● **Work order**
Copy the lines exactly. Begin at the first line of the data and stop after the line with "Pictured: cross-section cut, 190".

● **Given records**
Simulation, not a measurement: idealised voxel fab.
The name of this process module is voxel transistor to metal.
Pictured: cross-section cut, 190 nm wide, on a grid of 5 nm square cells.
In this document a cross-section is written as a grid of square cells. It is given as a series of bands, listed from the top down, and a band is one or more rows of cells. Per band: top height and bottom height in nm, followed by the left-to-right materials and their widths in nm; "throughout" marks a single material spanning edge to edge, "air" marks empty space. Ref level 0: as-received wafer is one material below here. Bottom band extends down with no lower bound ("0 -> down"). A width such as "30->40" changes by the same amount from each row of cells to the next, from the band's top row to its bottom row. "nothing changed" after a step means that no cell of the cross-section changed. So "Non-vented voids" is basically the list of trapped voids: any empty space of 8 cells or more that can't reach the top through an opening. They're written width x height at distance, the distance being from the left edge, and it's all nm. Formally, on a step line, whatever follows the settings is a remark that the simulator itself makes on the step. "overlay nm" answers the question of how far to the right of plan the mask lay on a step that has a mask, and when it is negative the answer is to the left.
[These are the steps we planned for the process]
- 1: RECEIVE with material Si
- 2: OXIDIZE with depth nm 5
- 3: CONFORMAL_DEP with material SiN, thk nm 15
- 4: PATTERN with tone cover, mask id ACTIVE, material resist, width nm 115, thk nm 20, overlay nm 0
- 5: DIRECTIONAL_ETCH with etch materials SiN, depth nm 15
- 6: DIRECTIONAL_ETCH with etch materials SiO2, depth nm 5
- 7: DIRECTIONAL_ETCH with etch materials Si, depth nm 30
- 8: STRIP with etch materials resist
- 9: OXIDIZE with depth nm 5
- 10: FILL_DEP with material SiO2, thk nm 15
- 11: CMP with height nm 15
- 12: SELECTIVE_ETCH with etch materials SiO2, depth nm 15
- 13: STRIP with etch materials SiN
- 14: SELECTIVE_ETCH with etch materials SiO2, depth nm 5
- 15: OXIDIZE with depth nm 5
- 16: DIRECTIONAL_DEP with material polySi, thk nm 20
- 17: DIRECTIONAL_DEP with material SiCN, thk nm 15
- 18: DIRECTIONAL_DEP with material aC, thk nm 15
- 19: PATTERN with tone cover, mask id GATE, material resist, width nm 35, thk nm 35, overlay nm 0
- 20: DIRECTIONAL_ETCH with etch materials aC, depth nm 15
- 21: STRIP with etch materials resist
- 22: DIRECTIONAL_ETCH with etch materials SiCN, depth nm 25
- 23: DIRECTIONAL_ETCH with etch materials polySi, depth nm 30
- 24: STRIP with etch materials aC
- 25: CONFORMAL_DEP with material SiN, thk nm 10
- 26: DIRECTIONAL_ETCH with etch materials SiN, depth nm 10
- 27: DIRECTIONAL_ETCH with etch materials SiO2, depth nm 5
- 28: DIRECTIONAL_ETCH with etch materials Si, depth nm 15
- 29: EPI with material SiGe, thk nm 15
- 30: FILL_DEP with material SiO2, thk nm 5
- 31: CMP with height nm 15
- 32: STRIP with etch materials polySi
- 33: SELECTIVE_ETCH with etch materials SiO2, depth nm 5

● **Exercise answer**
Simulation, not a measurement: idealised voxel fab.
The name of this process module is voxel transistor to metal.
Pictured: cross-section cut, 190 nm wide, on a grid of 5 nm square cells.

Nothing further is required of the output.